▶ _Brief_
Restating the data exactly is the whole task.

▶ _Records provided_
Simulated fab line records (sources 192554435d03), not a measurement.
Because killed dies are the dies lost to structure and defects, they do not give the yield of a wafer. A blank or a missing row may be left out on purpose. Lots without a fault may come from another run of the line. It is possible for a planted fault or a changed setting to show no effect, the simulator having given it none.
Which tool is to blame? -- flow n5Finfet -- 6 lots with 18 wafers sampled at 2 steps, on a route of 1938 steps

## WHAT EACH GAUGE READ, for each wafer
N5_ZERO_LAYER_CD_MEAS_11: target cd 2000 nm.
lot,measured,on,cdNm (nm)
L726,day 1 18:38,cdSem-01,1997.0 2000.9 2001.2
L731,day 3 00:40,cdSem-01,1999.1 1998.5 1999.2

▶ _Answer section_
Simulated fab line records (sources 192554435d03), not a measurement.
Because killed dies are the dies lost to structure and defects, they do not give the yield of a wafer. A blank or a missing row may be left out on purpose. Lots without a fault may come from another run of the line. It is possible for a planted fault or a changed setting to show no effect, the simulator having given it none.
Which tool is to blame? -- flow n5Finfet -- 6 lots with 18 wafers sampled at 2 steps, on a route of 1938 steps

## WHAT EACH GAUGE READ, for each wafer
N5_ZERO_LAYER_CD_MEAS_11: target cd 2000 nm.
lot,measured,on,cdNm (nm)
L726,day 1 18:38,cdSem-01,1997.0 2000.9 2001.2
L731,day 3 00:40,cdSem-01,1999.1 1998.5 1999.2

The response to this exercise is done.